━━━━━━

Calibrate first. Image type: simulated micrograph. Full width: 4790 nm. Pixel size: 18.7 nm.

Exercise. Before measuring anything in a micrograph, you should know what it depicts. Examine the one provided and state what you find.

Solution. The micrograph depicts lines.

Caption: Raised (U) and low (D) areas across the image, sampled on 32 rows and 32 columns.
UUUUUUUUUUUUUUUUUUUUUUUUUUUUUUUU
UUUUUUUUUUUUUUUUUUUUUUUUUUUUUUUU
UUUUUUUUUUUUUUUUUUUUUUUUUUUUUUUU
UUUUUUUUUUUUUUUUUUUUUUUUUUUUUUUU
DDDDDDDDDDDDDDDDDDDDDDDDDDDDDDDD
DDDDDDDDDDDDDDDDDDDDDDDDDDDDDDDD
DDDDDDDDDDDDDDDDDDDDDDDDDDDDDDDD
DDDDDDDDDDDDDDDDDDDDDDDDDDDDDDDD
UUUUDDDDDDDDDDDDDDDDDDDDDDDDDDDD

━━━━━━

> _TASK ITEM_
Transcribe all of the material exactly as it was written.

> _WRITTEN ANSWER_
Calibrate first. Image type: simulated micrograph. Full width: 4790 nm. Pixel size: 18.7 nm.

Exercise. Before measuring anything in a micrograph, you should know what it depicts. Examine the one provided and state what you find.

Solution. The micrograph depicts lines.

Caption: Raised (U) and low (D) areas across the image, sampled on 32 rows and 32 columns.
UUUUUUUUUUUUUUUUUUUUUUUUUUUUUUUU
UUUUUUUUUUUUUUUUUUUUUUUUUUUUUUUU
UUUUUUUUUUUUUUUUUUUUUUUUUUUUUUUU
UUUUUUUUUUUUUUUUUUUUUUUUUUUUUUUU
DDDDDDDDDDDDDDDDDDDDDDDDDDDDDDDD
DDDDDDDDDDDDDDDDDDDDDDDDDDDDDDDD
DDDDDDDDDDDDDDDDDDDDDDDDDDDDDDDD
DDDDDDDDDDDDDDDDDDDDDDDDDDDDDDDD
UUUUDDDDDDDDDDDDDDDDDDDDDDDDDDDD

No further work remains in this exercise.